---- SUPPLIED DATA

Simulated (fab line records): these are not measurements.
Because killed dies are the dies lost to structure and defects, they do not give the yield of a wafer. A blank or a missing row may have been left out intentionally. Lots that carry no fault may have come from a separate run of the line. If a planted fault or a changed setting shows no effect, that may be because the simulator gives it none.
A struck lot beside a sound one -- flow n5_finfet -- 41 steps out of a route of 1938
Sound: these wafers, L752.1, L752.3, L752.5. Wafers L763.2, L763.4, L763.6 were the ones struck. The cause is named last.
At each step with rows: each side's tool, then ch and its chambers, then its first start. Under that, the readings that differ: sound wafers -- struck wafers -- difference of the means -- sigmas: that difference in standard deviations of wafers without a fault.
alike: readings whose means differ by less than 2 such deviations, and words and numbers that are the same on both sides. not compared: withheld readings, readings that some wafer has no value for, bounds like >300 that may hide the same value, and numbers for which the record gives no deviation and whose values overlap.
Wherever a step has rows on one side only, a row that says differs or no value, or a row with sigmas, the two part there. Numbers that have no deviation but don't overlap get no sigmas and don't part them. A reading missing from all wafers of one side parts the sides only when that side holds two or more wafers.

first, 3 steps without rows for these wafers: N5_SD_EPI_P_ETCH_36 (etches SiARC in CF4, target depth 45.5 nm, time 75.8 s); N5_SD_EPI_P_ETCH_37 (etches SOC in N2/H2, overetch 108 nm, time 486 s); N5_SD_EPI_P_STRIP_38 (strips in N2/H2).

--------

The output should be exactly the lines above from the line containing "Sound: these wafers, L752.1, L752.3, L752.5." to the line containing "At each step", inclusive, with no other lines.

## ANSWER BOX
Sound: these wafers, L752.1, L752.3, L752.5. Wafers L763.2, L763.4, L763.6 were the ones struck. The cause is named last.
At each step with rows: each side's tool, then ch and its chambers, then its first start. Under that, the readings that differ: sound wafers -- struck wafers -- difference of the means -- sigmas: that difference in standard deviations of wafers without a fault.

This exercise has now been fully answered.